◆ ASSIGNMENT
Please retype all the data below exactly, line for line.

◆ INPUT DATA
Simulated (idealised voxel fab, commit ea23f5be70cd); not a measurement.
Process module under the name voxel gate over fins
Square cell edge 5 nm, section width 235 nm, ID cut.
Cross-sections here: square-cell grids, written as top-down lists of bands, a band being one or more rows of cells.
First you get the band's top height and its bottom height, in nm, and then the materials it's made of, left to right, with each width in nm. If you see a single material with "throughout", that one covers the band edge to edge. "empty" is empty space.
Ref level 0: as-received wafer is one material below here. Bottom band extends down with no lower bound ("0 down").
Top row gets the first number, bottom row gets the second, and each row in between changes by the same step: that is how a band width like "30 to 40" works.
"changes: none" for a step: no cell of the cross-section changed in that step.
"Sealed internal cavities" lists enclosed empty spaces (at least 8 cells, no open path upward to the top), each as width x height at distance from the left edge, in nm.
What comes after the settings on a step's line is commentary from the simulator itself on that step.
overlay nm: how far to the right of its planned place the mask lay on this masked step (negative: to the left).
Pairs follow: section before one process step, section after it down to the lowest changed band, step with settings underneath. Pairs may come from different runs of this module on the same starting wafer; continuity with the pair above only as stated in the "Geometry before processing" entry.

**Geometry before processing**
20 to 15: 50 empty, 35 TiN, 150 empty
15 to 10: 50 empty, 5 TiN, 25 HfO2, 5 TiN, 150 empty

◆ WRITTEN REPLY
Simulated (idealised voxel fab, commit ea23f5be70cd); not a measurement.
Process module under the name voxel gate over fins
Square cell edge 5 nm, section width 235 nm, ID cut.
Cross-sections here: square-cell grids, written as top-down lists of bands, a band being one or more rows of cells.
First you get the band's top height and its bottom height, in nm, and then the materials it's made of, left to right, with each width in nm. If you see a single material with "throughout", that one covers the band edge to edge. "empty" is empty space.
Ref level 0: as-received wafer is one material below here. Bottom band extends down with no lower bound ("0 down").
Top row gets the first number, bottom row gets the second, and each row in between changes by the same step: that is how a band width like "30 to 40" works.
"changes: none" for a step: no cell of the cross-section changed in that step.
"Sealed internal cavities" lists enclosed empty spaces (at least 8 cells, no open path upward to the top), each as width x height at distance from the left edge, in nm.
What comes after the settings on a step's line is commentary from the simulator itself on that step.
overlay nm: how far to the right of its planned place the mask lay on this masked step (negative: to the left).
Pairs follow: section before one process step, section after it down to the lowest changed band, step with settings underneath. Pairs may come from different runs of this module on the same starting wafer; continuity with the pair above only as stated in the "Geometry before processing" entry.

**Geometry before processing**
20 to 15: 50 empty, 35 TiN, 150 empty
15 to 10: 50 empty, 5 TiN, 25 HfO2, 5 TiN, 150 empty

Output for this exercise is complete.